**Supplied entries**
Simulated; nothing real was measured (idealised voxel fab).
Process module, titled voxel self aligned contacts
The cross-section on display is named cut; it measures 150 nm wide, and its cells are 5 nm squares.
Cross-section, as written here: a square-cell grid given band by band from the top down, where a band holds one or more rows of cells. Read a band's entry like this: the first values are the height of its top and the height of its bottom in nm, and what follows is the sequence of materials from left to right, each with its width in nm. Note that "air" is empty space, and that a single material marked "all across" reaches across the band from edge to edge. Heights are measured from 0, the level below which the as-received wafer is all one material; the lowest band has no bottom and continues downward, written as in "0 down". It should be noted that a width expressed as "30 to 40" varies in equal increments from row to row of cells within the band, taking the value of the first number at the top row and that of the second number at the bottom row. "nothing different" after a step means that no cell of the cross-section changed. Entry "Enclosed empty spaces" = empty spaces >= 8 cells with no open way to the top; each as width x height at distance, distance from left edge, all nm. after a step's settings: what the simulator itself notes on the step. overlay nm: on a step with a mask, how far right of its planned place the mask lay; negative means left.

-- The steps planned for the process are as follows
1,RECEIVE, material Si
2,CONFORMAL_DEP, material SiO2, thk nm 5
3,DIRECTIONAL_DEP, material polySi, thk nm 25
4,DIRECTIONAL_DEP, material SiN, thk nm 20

**Assignment**
Take the entries above and write them out again unchanged.

**Exercise solution**
Simulated; nothing real was measured (idealised voxel fab).
Process module, titled voxel self aligned contacts
The cross-section on display is named cut; it measures 150 nm wide, and its cells are 5 nm squares.
Cross-section, as written here: a square-cell grid given band by band from the top down, where a band holds one or more rows of cells. Read a band's entry like this: the first values are the height of its top and the height of its bottom in nm, and what follows is the sequence of materials from left to right, each with its width in nm. Note that "air" is empty space, and that a single material marked "all across" reaches across the band from edge to edge. Heights are measured from 0, the level below which the as-received wafer is all one material; the lowest band has no bottom and continues downward, written as in "0 down". It should be noted that a width expressed as "30 to 40" varies in equal increments from row to row of cells within the band, taking the value of the first number at the top row and that of the second number at the bottom row. "nothing different" after a step means that no cell of the cross-section changed. Entry "Enclosed empty spaces" = empty spaces >= 8 cells with no open way to the top; each as width x height at distance, distance from left edge, all nm. after a step's settings: what the simulator itself notes on the step. overlay nm: on a step with a mask, how far right of its planned place the mask lay; negative means left.

-- The steps planned for the process are as follows
1,RECEIVE, material Si
2,CONFORMAL_DEP, material SiO2, thk nm 5
3,DIRECTIONAL_DEP, material polySi, thk nm 25
4,DIRECTIONAL_DEP, material SiN, thk nm 20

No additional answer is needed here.